● Work order: Everything in the data below is left aside except the lines from the one containing "S3: speed of the pad under the wafer; m/s" through the one containing "run 3 hour=33.6"; repeat those exactly.

** Given records follows **

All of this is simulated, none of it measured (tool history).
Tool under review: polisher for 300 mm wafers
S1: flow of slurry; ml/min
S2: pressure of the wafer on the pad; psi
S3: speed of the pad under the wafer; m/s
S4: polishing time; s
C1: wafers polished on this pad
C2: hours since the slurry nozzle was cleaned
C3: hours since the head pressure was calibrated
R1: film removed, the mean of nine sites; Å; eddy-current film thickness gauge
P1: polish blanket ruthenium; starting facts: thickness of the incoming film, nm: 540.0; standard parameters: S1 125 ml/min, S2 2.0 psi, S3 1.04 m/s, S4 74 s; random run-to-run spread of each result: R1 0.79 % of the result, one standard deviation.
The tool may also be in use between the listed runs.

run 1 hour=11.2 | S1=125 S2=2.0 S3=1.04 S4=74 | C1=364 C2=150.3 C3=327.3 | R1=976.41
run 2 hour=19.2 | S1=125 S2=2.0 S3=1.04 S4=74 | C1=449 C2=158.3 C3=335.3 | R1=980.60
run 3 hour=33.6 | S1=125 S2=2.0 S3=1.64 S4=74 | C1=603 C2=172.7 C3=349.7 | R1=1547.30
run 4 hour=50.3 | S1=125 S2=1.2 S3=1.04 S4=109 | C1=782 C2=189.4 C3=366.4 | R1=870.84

** End of Given records **

● Solution:
S3: speed of the pad under the wafer; m/s
S4: polishing time; s
C1: wafers polished on this pad
C2: hours since the slurry nozzle was cleaned
C3: hours since the head pressure was calibrated
R1: film removed, the mean of nine sites; Å; eddy-current film thickness gauge
P1: polish blanket ruthenium; starting facts: thickness of the incoming film, nm: 540.0; standard parameters: S1 125 ml/min, S2 2.0 psi, S3 1.04 m/s, S4 74 s; random run-to-run spread of each result: R1 0.79 % of the result, one standard deviation.
The tool may also be in use between the listed runs.

run 1 hour=11.2 | S1=125 S2=2.0 S3=1.04 S4=74 | C1=364 C2=150.3 C3=327.3 | R1=976.41
run 2 hour=19.2 | S1=125 S2=2.0 S3=1.04 S4=74 | C1=449 C2=158.3 C3=335.3 | R1=980.60
run 3 hour=33.6 | S1=125 S2=2.0 S3=1.64 S4=74 | C1=603 C2=172.7 C3=349.7 | R1=1547.30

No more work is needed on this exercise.